------------
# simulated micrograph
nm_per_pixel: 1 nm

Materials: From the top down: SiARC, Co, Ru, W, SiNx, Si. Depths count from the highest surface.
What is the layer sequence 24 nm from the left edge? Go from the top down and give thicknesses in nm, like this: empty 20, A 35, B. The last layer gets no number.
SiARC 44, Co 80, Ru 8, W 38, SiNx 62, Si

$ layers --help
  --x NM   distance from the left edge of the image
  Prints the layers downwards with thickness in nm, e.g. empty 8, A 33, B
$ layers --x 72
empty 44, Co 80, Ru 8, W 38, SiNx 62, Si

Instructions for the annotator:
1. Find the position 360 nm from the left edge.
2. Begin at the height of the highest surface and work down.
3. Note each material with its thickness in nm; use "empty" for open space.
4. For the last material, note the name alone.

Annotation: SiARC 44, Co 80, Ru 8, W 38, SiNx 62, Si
------------

[REQUIREMENT]: Repeat the entries verbatim through the line with "4. For the last".

[PROBLEM SOLUTION]:
# simulated micrograph
nm_per_pixel: 1 nm

Materials: From the top down: SiARC, Co, Ru, W, SiNx, Si. Depths count from the highest surface.
What is the layer sequence 24 nm from the left edge? Go from the top down and give thicknesses in nm, like this: empty 20, A 35, B. The last layer gets no number.
SiARC 44, Co 80, Ru 8, W 38, SiNx 62, Si

$ layers --help
  --x NM   distance from the left edge of the image
  Prints the layers downwards with thickness in nm, e.g. empty 8, A 33, B
$ layers --x 72
empty 44, Co 80, Ru 8, W 38, SiNx 62, Si

Instructions for the annotator:
1. Find the position 360 nm from the left edge.
2. Begin at the height of the highest surface and work down.
3. Note each material with its thickness in nm; use "empty" for open space.
4. For the last material, note the name alone.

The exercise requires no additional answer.